**DATA SECTION:**
###

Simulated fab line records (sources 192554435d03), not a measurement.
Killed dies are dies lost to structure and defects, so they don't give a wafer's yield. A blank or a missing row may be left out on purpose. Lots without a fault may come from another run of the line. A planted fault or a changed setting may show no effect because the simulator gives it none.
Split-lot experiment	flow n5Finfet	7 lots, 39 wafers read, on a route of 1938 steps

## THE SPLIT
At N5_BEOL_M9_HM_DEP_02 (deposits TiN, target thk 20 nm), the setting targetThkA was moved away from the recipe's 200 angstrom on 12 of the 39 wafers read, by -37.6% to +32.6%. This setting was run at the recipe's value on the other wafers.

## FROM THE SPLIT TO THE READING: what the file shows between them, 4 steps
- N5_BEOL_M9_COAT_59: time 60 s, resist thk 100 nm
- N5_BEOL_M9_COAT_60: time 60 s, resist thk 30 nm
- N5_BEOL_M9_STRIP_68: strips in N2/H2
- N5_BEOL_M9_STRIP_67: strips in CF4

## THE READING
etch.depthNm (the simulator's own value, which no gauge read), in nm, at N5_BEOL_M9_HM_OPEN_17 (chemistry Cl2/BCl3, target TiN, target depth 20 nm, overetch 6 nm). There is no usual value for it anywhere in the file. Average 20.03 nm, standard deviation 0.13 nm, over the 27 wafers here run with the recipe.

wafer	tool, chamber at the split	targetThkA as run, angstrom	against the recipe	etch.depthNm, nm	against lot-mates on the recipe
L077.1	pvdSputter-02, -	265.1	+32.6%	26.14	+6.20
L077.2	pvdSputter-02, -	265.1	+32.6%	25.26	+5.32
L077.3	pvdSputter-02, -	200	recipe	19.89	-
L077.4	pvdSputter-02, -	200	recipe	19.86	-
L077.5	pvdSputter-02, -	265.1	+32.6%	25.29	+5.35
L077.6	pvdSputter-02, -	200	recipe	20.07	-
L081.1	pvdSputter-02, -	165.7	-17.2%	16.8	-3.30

###

**TASK ITEM:** Return the lines of the listing above exactly as they appear, starting with the first and stopping after the line that holds "## THE SPLIT".

**TASK OUTPUT:**
Simulated fab line records (sources 192554435d03), not a measurement.
Killed dies are dies lost to structure and defects, so they don't give a wafer's yield. A blank or a missing row may be left out on purpose. Lots without a fault may come from another run of the line. A planted fault or a changed setting may show no effect because the simulator gives it none.
Split-lot experiment	flow n5Finfet	7 lots, 39 wafers read, on a route of 1938 steps

## THE SPLIT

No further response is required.